WORK ORDER ▸ Your answer must be the lines of the entries below, exactly as written, from the first line through the line containing "Dispenser that underfills".

RECORD EXCERPTS ▸
━━━━━━━━━━━━━━━━
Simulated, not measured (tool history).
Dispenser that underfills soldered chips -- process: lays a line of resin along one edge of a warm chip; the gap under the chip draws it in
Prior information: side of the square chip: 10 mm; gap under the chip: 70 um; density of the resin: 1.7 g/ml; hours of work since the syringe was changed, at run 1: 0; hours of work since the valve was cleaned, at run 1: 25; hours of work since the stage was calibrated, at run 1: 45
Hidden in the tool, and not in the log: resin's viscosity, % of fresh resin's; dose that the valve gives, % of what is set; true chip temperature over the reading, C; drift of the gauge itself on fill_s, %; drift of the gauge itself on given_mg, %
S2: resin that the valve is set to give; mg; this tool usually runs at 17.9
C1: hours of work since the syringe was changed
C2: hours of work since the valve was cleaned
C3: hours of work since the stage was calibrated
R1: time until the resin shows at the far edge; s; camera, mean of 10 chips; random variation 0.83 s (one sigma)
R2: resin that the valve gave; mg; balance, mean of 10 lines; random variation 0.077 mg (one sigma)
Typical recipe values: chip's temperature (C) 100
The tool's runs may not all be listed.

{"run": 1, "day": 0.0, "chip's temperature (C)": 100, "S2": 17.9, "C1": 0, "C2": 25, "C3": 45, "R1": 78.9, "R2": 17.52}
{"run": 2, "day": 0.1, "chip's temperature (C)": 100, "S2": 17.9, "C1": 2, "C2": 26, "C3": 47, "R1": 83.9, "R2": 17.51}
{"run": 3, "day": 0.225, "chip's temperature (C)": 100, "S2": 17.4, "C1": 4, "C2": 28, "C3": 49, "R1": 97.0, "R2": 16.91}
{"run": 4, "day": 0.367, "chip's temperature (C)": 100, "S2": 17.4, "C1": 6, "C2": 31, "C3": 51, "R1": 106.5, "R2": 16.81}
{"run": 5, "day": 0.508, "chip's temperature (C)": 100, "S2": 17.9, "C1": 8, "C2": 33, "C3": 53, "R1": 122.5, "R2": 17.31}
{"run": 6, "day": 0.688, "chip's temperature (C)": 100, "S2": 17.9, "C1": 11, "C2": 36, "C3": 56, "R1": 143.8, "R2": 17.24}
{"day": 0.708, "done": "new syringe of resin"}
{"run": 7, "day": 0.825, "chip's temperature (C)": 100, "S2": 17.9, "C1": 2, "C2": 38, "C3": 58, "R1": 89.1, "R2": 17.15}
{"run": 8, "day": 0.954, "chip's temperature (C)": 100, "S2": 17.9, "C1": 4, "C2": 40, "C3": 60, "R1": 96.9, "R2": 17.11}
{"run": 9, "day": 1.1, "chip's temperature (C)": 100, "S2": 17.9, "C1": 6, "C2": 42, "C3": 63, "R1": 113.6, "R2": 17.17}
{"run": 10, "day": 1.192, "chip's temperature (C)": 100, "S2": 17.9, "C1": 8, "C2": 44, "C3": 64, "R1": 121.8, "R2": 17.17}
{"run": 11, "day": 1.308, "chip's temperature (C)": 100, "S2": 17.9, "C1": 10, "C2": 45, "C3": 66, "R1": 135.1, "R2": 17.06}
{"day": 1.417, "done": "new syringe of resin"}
━━━━━━━━━━━━━━━━

WRITTEN SOLUTION ▸
Simulated, not measured (tool history).
Dispenser that underfills soldered chips -- process: lays a line of resin along one edge of a warm chip; the gap under the chip draws it in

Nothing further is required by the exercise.